-------

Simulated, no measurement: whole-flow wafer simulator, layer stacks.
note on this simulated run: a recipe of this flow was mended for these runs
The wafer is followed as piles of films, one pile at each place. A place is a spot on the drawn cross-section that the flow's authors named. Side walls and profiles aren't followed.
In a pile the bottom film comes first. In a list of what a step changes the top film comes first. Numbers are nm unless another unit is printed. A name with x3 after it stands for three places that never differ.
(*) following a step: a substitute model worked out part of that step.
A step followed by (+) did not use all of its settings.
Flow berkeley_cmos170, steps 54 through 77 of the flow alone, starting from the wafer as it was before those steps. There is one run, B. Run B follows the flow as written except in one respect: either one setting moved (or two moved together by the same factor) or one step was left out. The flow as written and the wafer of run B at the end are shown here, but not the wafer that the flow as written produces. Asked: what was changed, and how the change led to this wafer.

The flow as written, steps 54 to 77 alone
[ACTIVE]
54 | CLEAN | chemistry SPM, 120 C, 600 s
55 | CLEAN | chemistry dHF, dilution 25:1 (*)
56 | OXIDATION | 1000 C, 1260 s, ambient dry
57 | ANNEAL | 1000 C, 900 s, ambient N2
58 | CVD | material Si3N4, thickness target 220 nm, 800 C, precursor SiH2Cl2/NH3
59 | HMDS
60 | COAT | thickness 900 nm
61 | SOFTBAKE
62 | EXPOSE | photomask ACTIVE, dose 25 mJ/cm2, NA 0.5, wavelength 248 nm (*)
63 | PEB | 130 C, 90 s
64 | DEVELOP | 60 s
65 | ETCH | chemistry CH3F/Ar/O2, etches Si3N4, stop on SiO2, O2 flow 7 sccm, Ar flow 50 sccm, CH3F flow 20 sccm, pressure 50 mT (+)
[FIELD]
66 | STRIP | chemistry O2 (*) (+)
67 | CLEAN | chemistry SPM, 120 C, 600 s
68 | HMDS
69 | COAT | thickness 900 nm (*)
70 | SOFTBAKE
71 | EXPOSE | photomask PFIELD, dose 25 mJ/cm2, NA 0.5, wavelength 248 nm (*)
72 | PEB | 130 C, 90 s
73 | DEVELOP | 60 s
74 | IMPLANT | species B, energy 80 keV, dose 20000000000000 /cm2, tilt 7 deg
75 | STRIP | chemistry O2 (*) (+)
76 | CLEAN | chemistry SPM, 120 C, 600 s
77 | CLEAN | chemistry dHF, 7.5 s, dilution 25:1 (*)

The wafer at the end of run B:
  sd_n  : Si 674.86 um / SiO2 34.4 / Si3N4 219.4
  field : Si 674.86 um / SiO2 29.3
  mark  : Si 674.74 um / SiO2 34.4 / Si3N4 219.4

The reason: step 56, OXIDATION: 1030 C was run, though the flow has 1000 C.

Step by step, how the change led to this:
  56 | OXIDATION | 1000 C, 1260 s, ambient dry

-------

Activity: Only certain lines are wanted. Please return exactly those from the top of the data through the line with "The wafer is".

Your response:
Simulated, no measurement: whole-flow wafer simulator, layer stacks.
note on this simulated run: a recipe of this flow was mended for these runs
The wafer is followed as piles of films, one pile at each place. A place is a spot on the drawn cross-section that the flow's authors named. Side walls and profiles aren't followed.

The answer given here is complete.